- [Dataset content]:
■ ■ ■ ■ ■

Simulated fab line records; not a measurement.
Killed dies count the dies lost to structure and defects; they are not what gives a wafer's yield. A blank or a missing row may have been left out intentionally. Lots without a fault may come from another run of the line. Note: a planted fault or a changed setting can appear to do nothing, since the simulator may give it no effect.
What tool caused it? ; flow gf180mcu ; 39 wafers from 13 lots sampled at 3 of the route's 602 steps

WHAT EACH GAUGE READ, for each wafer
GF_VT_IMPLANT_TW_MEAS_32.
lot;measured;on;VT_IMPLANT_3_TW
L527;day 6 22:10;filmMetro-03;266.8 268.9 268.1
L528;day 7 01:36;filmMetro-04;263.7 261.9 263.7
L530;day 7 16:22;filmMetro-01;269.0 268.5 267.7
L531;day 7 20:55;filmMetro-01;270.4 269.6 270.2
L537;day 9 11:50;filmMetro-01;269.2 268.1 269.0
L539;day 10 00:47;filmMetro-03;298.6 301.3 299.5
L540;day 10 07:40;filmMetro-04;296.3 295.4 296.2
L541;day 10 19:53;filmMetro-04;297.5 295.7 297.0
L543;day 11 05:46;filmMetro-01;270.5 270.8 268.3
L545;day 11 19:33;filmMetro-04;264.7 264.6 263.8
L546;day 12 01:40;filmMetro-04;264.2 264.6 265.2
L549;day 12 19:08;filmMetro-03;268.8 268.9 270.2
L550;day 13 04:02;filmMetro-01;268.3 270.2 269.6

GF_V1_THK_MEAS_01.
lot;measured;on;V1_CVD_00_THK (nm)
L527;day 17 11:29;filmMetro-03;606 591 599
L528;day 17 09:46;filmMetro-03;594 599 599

■ ■ ■ ■ ■

- [Brief]: Extract the full listing above without altering anything.

- [Exercise solution]:
Simulated fab line records; not a measurement.
Killed dies count the dies lost to structure and defects; they are not what gives a wafer's yield. A blank or a missing row may have been left out intentionally. Lots without a fault may come from another run of the line. Note: a planted fault or a changed setting can appear to do nothing, since the simulator may give it no effect.
What tool caused it? ; flow gf180mcu ; 39 wafers from 13 lots sampled at 3 of the route's 602 steps

WHAT EACH GAUGE READ, for each wafer
GF_VT_IMPLANT_TW_MEAS_32.
lot;measured;on;VT_IMPLANT_3_TW
L527;day 6 22:10;filmMetro-03;266.8 268.9 268.1
L528;day 7 01:36;filmMetro-04;263.7 261.9 263.7
L530;day 7 16:22;filmMetro-01;269.0 268.5 267.7
L531;day 7 20:55;filmMetro-01;270.4 269.6 270.2
L537;day 9 11:50;filmMetro-01;269.2 268.1 269.0
L539;day 10 00:47;filmMetro-03;298.6 301.3 299.5
L540;day 10 07:40;filmMetro-04;296.3 295.4 296.2
L541;day 10 19:53;filmMetro-04;297.5 295.7 297.0
L543;day 11 05:46;filmMetro-01;270.5 270.8 268.3
L545;day 11 19:33;filmMetro-04;264.7 264.6 263.8
L546;day 12 01:40;filmMetro-04;264.2 264.6 265.2
L549;day 12 19:08;filmMetro-03;268.8 268.9 270.2
L550;day 13 04:02;filmMetro-01;268.3 270.2 269.6

GF_V1_THK_MEAS_01.
lot;measured;on;V1_CVD_00_THK (nm)
L527;day 17 11:29;filmMetro-03;606 591 599
L528;day 17 09:46;filmMetro-03;594 599 599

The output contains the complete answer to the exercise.